WORK ITEM: From first line to last, copy the material below exactly.

┄┄┄┄┄┄┄┄┄┄┄┄┄┄┄┄┄┄┄┄
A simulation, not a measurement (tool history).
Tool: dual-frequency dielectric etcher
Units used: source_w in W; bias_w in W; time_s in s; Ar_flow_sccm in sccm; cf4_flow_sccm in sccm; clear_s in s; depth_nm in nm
┄┄┄┄┄┄┄┄┄┄┄┄┄┄┄┄┄┄┄┄

WRITTEN REPLY:
A simulation, not a measurement (tool history).
Tool: dual-frequency dielectric etcher
Units used: source_w in W; bias_w in W; time_s in s; Ar_flow_sccm in sccm; cf4_flow_sccm in sccm; clear_s in s; depth_nm in nm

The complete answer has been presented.